--------------------------------
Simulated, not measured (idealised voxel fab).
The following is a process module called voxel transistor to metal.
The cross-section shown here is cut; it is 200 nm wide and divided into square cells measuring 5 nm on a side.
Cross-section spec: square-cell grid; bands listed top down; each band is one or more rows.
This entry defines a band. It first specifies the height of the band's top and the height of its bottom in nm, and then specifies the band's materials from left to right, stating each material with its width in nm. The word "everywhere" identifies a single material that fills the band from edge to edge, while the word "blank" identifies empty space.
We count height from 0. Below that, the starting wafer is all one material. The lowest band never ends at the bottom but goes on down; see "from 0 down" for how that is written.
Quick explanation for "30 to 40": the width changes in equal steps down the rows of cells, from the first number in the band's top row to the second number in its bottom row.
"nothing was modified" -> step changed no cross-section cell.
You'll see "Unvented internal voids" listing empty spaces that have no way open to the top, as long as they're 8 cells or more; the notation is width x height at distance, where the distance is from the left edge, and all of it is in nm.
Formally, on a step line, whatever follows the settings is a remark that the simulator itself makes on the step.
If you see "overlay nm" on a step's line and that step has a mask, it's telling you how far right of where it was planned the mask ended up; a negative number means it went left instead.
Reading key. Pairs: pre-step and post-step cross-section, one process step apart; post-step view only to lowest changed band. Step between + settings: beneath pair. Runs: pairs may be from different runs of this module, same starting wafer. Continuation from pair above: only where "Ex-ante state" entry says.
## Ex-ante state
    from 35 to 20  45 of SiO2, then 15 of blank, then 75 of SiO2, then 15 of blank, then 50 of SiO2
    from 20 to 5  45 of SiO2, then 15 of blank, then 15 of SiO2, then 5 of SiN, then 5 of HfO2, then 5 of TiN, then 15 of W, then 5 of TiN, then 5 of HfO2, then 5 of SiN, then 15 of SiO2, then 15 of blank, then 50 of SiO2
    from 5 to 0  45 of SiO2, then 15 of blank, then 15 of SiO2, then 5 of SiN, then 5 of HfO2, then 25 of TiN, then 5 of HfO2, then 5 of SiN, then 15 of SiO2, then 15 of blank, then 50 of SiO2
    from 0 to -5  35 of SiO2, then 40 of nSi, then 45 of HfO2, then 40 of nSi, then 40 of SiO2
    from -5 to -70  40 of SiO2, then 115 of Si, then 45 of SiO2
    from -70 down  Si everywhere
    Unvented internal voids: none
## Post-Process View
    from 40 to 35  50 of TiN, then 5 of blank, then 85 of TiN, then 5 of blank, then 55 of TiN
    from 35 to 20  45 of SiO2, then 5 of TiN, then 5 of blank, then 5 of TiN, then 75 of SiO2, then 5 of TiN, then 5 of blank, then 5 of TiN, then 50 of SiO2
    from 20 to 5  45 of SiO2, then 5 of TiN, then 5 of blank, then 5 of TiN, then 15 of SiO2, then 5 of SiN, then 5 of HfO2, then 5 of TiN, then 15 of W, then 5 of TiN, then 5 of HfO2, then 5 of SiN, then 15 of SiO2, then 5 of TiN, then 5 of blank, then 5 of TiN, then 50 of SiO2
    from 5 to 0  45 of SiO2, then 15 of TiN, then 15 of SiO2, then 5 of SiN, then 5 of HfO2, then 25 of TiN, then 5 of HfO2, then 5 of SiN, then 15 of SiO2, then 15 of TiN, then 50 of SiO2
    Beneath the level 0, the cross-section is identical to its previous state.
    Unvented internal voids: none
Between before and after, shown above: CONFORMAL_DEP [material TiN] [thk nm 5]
--------------------------------

> [Brief]
Using the material above, transcribe exactly the lines from the line with "Quick explanation for" to the line with "from -5 to -70"; both count, and nothing else goes in.

> [Exercise answer]
Quick explanation for "30 to 40": the width changes in equal steps down the rows of cells, from the first number in the band's top row to the second number in its bottom row.
"nothing was modified" -> step changed no cross-section cell.
You'll see "Unvented internal voids" listing empty spaces that have no way open to the top, as long as they're 8 cells or more; the notation is width x height at distance, where the distance is from the left edge, and all of it is in nm.
Formally, on a step line, whatever follows the settings is a remark that the simulator itself makes on the step.
If you see "overlay nm" on a step's line and that step has a mask, it's telling you how far right of where it was planned the mask ended up; a negative number means it went left instead.
Reading key. Pairs: pre-step and post-step cross-section, one process step apart; post-step view only to lowest changed band. Step between + settings: beneath pair. Runs: pairs may be from different runs of this module, same starting wafer. Continuation from pair above: only where "Ex-ante state" entry says.
## Ex-ante state
    from 35 to 20  45 of SiO2, then 15 of blank, then 75 of SiO2, then 15 of blank, then 50 of SiO2
    from 20 to 5  45 of SiO2, then 15 of blank, then 15 of SiO2, then 5 of SiN, then 5 of HfO2, then 5 of TiN, then 15 of W, then 5 of TiN, then 5 of HfO2, then 5 of SiN, then 15 of SiO2, then 15 of blank, then 50 of SiO2
    from 5 to 0  45 of SiO2, then 15 of blank, then 15 of SiO2, then 5 of SiN, then 5 of HfO2, then 25 of TiN, then 5 of HfO2, then 5 of SiN, then 15 of SiO2, then 15 of blank, then 50 of SiO2
    from 0 to -5  35 of SiO2, then 40 of nSi, then 45 of HfO2, then 40 of nSi, then 40 of SiO2
    from -5 to -70  40 of SiO2, then 115 of Si, then 45 of SiO2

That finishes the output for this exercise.